_Requirement_: Extract, unchanged, every line from the top of the material below through the line with "2 more below", and no more.

__________

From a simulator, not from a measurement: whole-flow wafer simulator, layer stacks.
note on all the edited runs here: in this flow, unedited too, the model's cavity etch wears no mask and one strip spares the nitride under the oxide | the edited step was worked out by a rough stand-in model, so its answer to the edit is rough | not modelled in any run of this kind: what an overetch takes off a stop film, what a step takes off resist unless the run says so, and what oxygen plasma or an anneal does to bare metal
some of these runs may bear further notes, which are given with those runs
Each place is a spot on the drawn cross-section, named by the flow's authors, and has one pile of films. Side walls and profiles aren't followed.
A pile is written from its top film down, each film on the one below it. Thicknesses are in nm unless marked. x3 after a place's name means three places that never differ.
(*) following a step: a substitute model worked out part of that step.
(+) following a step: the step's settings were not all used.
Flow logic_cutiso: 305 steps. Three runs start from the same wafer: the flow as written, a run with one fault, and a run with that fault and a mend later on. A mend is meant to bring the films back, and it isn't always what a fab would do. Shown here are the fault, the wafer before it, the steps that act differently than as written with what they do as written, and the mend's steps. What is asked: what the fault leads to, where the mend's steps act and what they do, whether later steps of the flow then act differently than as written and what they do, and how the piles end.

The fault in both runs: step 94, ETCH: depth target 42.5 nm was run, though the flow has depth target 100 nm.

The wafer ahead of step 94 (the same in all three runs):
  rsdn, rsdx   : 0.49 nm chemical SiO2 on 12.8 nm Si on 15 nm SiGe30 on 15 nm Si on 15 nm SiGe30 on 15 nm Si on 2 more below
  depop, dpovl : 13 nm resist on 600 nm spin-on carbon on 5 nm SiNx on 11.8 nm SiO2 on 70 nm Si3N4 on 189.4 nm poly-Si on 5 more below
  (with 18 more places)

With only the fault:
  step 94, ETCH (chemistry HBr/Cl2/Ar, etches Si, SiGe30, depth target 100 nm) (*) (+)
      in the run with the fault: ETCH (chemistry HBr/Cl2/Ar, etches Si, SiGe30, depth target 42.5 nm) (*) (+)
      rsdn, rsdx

__________

_Answer section_:
From a simulator, not from a measurement: whole-flow wafer simulator, layer stacks.
note on all the edited runs here: in this flow, unedited too, the model's cavity etch wears no mask and one strip spares the nitride under the oxide | the edited step was worked out by a rough stand-in model, so its answer to the edit is rough | not modelled in any run of this kind: what an overetch takes off a stop film, what a step takes off resist unless the run says so, and what oxygen plasma or an anneal does to bare metal
some of these runs may bear further notes, which are given with those runs
Each place is a spot on the drawn cross-section, named by the flow's authors, and has one pile of films. Side walls and profiles aren't followed.
A pile is written from its top film down, each film on the one below it. Thicknesses are in nm unless marked. x3 after a place's name means three places that never differ.
(*) following a step: a substitute model worked out part of that step.
(+) following a step: the step's settings were not all used.
Flow logic_cutiso: 305 steps. Three runs start from the same wafer: the flow as written, a run with one fault, and a run with that fault and a mend later on. A mend is meant to bring the films back, and it isn't always what a fab would do. Shown here are the fault, the wafer before it, the steps that act differently than as written with what they do as written, and the mend's steps. What is asked: what the fault leads to, where the mend's steps act and what they do, whether later steps of the flow then act differently than as written and what they do, and how the piles end.

The fault in both runs: step 94, ETCH: depth target 42.5 nm was run, though the flow has depth target 100 nm.

The wafer ahead of step 94 (the same in all three runs):
  rsdn, rsdx   : 0.49 nm chemical SiO2 on 12.8 nm Si on 15 nm SiGe30 on 15 nm Si on 15 nm SiGe30 on 15 nm Si on 2 more below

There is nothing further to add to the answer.